EXERCISE: The answer should consist solely of the lines from the first one below through the line containing "record lots=11 wafers=33 last_day=50", copied exactly.

MATERIAL SHOWN:
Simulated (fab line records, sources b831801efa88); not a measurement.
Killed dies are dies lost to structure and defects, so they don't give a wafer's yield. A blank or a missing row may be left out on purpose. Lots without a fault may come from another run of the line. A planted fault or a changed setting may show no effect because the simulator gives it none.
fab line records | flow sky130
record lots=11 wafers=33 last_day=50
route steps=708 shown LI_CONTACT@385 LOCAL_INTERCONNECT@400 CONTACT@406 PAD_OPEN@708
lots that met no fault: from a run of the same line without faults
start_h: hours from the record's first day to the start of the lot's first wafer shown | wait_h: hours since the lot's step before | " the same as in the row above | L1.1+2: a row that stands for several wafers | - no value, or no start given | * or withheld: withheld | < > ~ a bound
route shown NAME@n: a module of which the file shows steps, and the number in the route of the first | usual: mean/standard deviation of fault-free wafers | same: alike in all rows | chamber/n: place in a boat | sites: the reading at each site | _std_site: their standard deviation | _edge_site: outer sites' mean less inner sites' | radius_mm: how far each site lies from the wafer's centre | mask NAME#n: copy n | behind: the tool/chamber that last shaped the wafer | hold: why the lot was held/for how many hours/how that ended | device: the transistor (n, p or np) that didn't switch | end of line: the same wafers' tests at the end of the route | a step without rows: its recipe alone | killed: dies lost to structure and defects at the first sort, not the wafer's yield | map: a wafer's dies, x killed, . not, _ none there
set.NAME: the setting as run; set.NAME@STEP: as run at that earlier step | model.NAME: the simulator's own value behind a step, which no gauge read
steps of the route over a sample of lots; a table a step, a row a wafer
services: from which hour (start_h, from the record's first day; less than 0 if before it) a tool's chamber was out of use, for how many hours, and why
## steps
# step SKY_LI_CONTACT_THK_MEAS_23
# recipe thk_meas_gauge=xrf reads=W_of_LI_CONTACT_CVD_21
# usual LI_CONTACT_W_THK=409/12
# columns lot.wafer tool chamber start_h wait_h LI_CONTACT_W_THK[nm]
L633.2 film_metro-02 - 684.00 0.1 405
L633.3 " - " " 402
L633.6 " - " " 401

EXERCISE OUTPUT:
Simulated (fab line records, sources b831801efa88); not a measurement.
Killed dies are dies lost to structure and defects, so they don't give a wafer's yield. A blank or a missing row may be left out on purpose. Lots without a fault may come from another run of the line. A planted fault or a changed setting may show no effect because the simulator gives it none.
fab line records | flow sky130
record lots=11 wafers=33 last_day=50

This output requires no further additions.